▶ [MATERIAL SHOWN]:

■ ■ ■ ■

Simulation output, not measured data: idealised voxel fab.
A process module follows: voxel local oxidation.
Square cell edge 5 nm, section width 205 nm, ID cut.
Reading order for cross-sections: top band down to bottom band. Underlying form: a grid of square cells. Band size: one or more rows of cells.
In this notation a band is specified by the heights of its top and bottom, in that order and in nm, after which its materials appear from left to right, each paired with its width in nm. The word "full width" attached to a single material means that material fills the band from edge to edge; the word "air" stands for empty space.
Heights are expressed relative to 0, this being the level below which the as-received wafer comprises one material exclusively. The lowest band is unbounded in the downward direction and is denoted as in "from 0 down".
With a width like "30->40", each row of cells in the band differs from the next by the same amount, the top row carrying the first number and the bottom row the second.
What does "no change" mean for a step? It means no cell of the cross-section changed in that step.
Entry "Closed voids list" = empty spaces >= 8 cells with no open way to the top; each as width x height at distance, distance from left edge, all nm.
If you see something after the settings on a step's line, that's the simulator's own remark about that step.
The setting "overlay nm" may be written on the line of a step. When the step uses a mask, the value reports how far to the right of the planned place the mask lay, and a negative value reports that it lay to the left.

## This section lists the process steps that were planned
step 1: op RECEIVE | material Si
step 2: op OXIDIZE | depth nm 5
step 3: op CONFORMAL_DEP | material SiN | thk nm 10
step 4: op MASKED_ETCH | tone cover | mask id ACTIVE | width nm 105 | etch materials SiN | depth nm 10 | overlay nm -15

■ ■ ■ ■

▶ [REQUIRED ACTION]: Please transcribe the material line by line, exactly, from its opening line through the line that contains "Heights are expressed".

▶ [RESPONSE]:
Simulation output, not measured data: idealised voxel fab.
A process module follows: voxel local oxidation.
Square cell edge 5 nm, section width 205 nm, ID cut.
Reading order for cross-sections: top band down to bottom band. Underlying form: a grid of square cells. Band size: one or more rows of cells.
In this notation a band is specified by the heights of its top and bottom, in that order and in nm, after which its materials appear from left to right, each paired with its width in nm. The word "full width" attached to a single material means that material fills the band from edge to edge; the word "air" stands for empty space.
Heights are expressed relative to 0, this being the level below which the as-received wafer comprises one material exclusively. The lowest band is unbounded in the downward direction and is denoted as in "from 0 down".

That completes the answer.